WORK ORDER: Output exactly, with nothing added, the entries from the first line through the line with "quantity,unit,value".

ENTRIES SUPPLIED:

%%

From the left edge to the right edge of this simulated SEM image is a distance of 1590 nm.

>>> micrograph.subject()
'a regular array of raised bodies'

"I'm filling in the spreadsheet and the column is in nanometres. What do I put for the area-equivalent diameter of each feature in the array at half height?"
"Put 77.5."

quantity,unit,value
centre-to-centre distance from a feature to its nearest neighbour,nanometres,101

%%

SOLUTION:
From the left edge to the right edge of this simulated SEM image is a distance of 1590 nm.

>>> micrograph.subject()
'a regular array of raised bodies'

"I'm filling in the spreadsheet and the column is in nanometres. What do I put for the area-equivalent diameter of each feature in the array at half height?"
"Put 77.5."

quantity,unit,value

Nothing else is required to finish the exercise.